DATA:
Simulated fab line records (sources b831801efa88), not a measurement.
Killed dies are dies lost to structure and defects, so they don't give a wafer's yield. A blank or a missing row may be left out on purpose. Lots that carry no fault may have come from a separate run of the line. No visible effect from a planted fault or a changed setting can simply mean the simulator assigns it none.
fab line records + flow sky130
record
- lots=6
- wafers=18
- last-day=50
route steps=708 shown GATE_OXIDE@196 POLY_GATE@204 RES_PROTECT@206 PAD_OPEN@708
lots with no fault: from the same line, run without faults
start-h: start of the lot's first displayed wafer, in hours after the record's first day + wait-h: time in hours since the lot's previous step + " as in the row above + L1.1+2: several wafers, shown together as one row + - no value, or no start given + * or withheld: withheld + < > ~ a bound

EXERCISE: Set down every record above, word for word.

ANSWER SPACE:
Simulated fab line records (sources b831801efa88), not a measurement.
Killed dies are dies lost to structure and defects, so they don't give a wafer's yield. A blank or a missing row may be left out on purpose. Lots that carry no fault may have come from a separate run of the line. No visible effect from a planted fault or a changed setting can simply mean the simulator assigns it none.
fab line records + flow sky130
record
- lots=6
- wafers=18
- last-day=50
route steps=708 shown GATE_OXIDE@196 POLY_GATE@204 RES_PROTECT@206 PAD_OPEN@708
lots with no fault: from the same line, run without faults
start-h: start of the lot's first displayed wafer, in hours after the record's first day + wait-h: time in hours since the lot's previous step + " as in the row above + L1.1+2: several wafers, shown together as one row + - no value, or no start given + * or withheld: withheld + < > ~ a bound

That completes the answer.